* WORK REQUEST: Every entry below is to be copied exactly, with nothing omitted.

* GIVEN ENTRIES:
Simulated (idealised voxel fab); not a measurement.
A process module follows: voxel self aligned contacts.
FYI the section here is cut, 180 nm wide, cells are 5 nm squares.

* REPLY:
Simulated (idealised voxel fab); not a measurement.
A process module follows: voxel self aligned contacts.
FYI the section here is cut, 180 nm wide, cells are 5 nm squares.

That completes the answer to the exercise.